──────

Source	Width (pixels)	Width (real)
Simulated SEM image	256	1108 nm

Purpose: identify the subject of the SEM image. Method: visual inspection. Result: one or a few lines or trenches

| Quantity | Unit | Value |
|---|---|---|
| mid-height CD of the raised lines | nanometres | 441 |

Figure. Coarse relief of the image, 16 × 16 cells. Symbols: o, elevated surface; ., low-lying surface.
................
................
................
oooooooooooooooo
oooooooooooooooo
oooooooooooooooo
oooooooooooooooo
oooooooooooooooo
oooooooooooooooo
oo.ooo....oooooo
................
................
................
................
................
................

──────

BRIEF:
Restate, word for word, the listing above from its first line through the line that contains "nanometres | 441 |", keeping both of those lines.

ANSWER SECTION:
Source	Width (pixels)	Width (real)
Simulated SEM image	256	1108 nm

Purpose: identify the subject of the SEM image. Method: visual inspection. Result: one or a few lines or trenches

| Quantity | Unit | Value |
|---|---|---|
| mid-height CD of the raised lines | nanometres | 441 |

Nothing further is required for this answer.